- **REQUIRED ACTION**
Your task is to print all of the data word for word.

### THE DATA ###

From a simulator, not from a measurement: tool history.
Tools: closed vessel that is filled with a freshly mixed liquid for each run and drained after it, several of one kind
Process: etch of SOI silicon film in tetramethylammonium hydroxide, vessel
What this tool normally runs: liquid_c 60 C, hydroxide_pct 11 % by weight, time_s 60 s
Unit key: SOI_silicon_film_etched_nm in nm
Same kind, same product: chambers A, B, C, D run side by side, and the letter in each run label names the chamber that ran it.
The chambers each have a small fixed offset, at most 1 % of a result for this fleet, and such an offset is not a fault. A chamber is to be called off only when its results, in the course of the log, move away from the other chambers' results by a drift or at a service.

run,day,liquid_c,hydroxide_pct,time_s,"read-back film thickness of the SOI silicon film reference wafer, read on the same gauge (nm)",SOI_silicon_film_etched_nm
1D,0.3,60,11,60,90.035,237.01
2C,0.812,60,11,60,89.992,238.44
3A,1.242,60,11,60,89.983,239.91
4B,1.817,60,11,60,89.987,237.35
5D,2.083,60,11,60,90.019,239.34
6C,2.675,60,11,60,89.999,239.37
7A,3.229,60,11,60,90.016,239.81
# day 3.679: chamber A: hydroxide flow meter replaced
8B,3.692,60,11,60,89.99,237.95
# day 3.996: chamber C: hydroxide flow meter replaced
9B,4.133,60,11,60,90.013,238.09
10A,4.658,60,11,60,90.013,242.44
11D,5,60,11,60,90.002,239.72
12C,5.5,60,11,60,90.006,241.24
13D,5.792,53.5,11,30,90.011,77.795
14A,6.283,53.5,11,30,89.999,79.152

###

- **ANSWER SPACE**
From a simulator, not from a measurement: tool history.
Tools: closed vessel that is filled with a freshly mixed liquid for each run and drained after it, several of one kind
Process: etch of SOI silicon film in tetramethylammonium hydroxide, vessel
What this tool normally runs: liquid_c 60 C, hydroxide_pct 11 % by weight, time_s 60 s
Unit key: SOI_silicon_film_etched_nm in nm
Same kind, same product: chambers A, B, C, D run side by side, and the letter in each run label names the chamber that ran it.
The chambers each have a small fixed offset, at most 1 % of a result for this fleet, and such an offset is not a fault. A chamber is to be called off only when its results, in the course of the log, move away from the other chambers' results by a drift or at a service.

run,day,liquid_c,hydroxide_pct,time_s,"read-back film thickness of the SOI silicon film reference wafer, read on the same gauge (nm)",SOI_silicon_film_etched_nm
1D,0.3,60,11,60,90.035,237.01
2C,0.812,60,11,60,89.992,238.44
3A,1.242,60,11,60,89.983,239.91
4B,1.817,60,11,60,89.987,237.35
5D,2.083,60,11,60,90.019,239.34
6C,2.675,60,11,60,89.999,239.37
7A,3.229,60,11,60,90.016,239.81
# day 3.679: chamber A: hydroxide flow meter replaced
8B,3.692,60,11,60,89.99,237.95
# day 3.996: chamber C: hydroxide flow meter replaced
9B,4.133,60,11,60,90.013,238.09
10A,4.658,60,11,60,90.013,242.44
11D,5,60,11,60,90.002,239.72
12C,5.5,60,11,60,90.006,241.24
13D,5.792,53.5,11,30,90.011,77.795
14A,6.283,53.5,11,30,89.999,79.152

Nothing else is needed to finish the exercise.